• TASK ITEM
The whole answer is the data below, retyped exactly.

· · · · · · ·
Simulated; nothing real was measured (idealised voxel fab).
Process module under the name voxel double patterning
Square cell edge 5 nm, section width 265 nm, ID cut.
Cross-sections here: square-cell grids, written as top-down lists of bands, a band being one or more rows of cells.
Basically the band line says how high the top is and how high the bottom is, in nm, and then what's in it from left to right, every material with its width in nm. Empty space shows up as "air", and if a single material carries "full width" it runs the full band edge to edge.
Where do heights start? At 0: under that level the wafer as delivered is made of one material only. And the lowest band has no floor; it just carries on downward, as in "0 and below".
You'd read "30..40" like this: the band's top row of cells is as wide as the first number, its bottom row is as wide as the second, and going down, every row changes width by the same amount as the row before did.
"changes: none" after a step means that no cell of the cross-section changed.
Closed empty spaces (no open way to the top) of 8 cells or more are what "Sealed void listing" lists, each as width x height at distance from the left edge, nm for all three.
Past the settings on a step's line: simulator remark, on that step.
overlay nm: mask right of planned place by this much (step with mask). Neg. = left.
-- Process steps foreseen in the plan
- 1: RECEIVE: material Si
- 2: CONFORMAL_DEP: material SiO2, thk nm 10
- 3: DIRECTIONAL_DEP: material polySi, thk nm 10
· · · · · · ·

• WRITTEN SOLUTION
Simulated; nothing real was measured (idealised voxel fab).
Process module under the name voxel double patterning
Square cell edge 5 nm, section width 265 nm, ID cut.
Cross-sections here: square-cell grids, written as top-down lists of bands, a band being one or more rows of cells.
Basically the band line says how high the top is and how high the bottom is, in nm, and then what's in it from left to right, every material with its width in nm. Empty space shows up as "air", and if a single material carries "full width" it runs the full band edge to edge.
Where do heights start? At 0: under that level the wafer as delivered is made of one material only. And the lowest band has no floor; it just carries on downward, as in "0 and below".
You'd read "30..40" like this: the band's top row of cells is as wide as the first number, its bottom row is as wide as the second, and going down, every row changes width by the same amount as the row before did.
"changes: none" after a step means that no cell of the cross-section changed.
Closed empty spaces (no open way to the top) of 8 cells or more are what "Sealed void listing" lists, each as width x height at distance from the left edge, nm for all three.
Past the settings on a step's line: simulator remark, on that step.
overlay nm: mask right of planned place by this much (step with mask). Neg. = left.
-- Process steps foreseen in the plan
- 1: RECEIVE: material Si
- 2: CONFORMAL_DEP: material SiO2, thk nm 10
- 3: DIRECTIONAL_DEP: material polySi, thk nm 10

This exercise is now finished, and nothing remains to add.